WORK REQUEST - A verbatim copy of every record is needed.

SUPPLIED RECORDS -
════════════════

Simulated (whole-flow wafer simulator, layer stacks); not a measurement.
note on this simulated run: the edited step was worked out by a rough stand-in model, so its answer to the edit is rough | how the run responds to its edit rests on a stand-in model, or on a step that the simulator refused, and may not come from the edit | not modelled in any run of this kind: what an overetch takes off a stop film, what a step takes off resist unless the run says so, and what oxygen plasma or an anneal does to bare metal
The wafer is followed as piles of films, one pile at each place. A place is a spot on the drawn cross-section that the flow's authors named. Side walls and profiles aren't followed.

════════════════

RESULT -
Simulated (whole-flow wafer simulator, layer stacks); not a measurement.
note on this simulated run: the edited step was worked out by a rough stand-in model, so its answer to the edit is rough | how the run responds to its edit rests on a stand-in model, or on a step that the simulator refused, and may not come from the edit | not modelled in any run of this kind: what an overetch takes off a stop film, what a step takes off resist unless the run says so, and what oxygen plasma or an anneal does to bare metal
The wafer is followed as piles of films, one pile at each place. A place is a spot on the drawn cross-section that the flow's authors named. Side walls and profiles aren't followed.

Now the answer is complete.